**EXERCISE**: What follows is a set of records; give them all back exactly.

**EXCERPTED DATA**:
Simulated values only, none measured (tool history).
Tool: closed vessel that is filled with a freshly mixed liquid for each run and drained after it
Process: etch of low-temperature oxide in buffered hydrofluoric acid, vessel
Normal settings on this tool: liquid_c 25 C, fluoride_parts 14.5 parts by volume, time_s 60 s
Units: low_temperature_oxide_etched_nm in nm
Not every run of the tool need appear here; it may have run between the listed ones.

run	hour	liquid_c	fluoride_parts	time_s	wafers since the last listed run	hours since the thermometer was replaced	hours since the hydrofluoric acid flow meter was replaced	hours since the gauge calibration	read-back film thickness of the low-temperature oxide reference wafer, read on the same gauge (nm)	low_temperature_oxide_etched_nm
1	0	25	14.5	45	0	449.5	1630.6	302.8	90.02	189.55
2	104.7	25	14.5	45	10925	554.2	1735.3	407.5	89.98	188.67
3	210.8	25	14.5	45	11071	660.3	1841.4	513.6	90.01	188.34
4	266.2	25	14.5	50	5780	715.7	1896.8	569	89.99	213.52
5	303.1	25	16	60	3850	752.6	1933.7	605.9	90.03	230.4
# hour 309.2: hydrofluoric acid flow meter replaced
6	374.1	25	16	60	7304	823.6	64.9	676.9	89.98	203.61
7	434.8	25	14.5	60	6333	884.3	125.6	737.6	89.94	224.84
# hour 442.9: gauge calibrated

**EXERCISE RESPONSE**:
Simulated values only, none measured (tool history).
Tool: closed vessel that is filled with a freshly mixed liquid for each run and drained after it
Process: etch of low-temperature oxide in buffered hydrofluoric acid, vessel
Normal settings on this tool: liquid_c 25 C, fluoride_parts 14.5 parts by volume, time_s 60 s
Units: low_temperature_oxide_etched_nm in nm
Not every run of the tool need appear here; it may have run between the listed ones.

run	hour	liquid_c	fluoride_parts	time_s	wafers since the last listed run	hours since the thermometer was replaced	hours since the hydrofluoric acid flow meter was replaced	hours since the gauge calibration	read-back film thickness of the low-temperature oxide reference wafer, read on the same gauge (nm)	low_temperature_oxide_etched_nm
1	0	25	14.5	45	0	449.5	1630.6	302.8	90.02	189.55
2	104.7	25	14.5	45	10925	554.2	1735.3	407.5	89.98	188.67
3	210.8	25	14.5	45	11071	660.3	1841.4	513.6	90.01	188.34
4	266.2	25	14.5	50	5780	715.7	1896.8	569	89.99	213.52
5	303.1	25	16	60	3850	752.6	1933.7	605.9	90.03	230.4
# hour 309.2: hydrofluoric acid flow meter replaced
6	374.1	25	16	60	7304	823.6	64.9	676.9	89.98	203.61
7	434.8	25	14.5	60	6333	884.3	125.6	737.6	89.94	224.84
# hour 442.9: gauge calibrated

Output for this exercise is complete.